[[ DATA SHOWN open ]]

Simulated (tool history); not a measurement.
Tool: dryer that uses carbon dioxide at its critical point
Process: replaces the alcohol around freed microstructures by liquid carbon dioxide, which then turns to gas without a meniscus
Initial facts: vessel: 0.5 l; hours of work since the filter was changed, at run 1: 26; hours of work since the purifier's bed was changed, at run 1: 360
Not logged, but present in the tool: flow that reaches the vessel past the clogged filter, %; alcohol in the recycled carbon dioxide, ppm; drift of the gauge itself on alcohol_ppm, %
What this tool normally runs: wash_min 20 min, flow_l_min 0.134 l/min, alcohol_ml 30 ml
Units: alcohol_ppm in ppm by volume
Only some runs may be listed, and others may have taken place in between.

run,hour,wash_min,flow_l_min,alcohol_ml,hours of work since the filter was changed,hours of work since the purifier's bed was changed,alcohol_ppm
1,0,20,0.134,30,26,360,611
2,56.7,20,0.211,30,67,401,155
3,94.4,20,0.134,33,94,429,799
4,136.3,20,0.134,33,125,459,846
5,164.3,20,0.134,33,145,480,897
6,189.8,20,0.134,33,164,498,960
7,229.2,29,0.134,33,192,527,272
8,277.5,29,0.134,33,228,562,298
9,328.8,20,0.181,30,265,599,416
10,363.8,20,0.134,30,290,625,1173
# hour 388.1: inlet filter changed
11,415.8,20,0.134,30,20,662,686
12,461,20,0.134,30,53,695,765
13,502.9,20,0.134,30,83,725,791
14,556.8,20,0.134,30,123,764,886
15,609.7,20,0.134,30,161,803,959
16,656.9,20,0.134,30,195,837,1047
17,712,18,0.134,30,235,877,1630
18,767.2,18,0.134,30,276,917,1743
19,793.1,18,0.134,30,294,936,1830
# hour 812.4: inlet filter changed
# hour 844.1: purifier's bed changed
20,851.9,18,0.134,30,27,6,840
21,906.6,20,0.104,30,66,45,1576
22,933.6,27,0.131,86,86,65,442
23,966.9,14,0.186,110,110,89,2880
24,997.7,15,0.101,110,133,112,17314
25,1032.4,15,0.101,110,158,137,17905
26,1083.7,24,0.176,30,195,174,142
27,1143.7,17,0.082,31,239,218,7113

[[ DATA SHOWN closed ]]

ACTIVITY:
After locating the line with "18,767.2,18,0.134,30,276,917,1743" above, return that line and every later line through the one with "26,1083.7,24,0.176,30,195,174,142", word for word and with nothing else.

WRITTEN RESPONSE:
18,767.2,18,0.134,30,276,917,1743
19,793.1,18,0.134,30,294,936,1830
# hour 812.4: inlet filter changed
# hour 844.1: purifier's bed changed
20,851.9,18,0.134,30,27,6,840
21,906.6,20,0.104,30,66,45,1576
22,933.6,27,0.131,86,86,65,442
23,966.9,14,0.186,110,110,89,2880
24,997.7,15,0.101,110,133,112,17314
25,1032.4,15,0.101,110,158,137,17905
26,1083.7,24,0.176,30,195,174,142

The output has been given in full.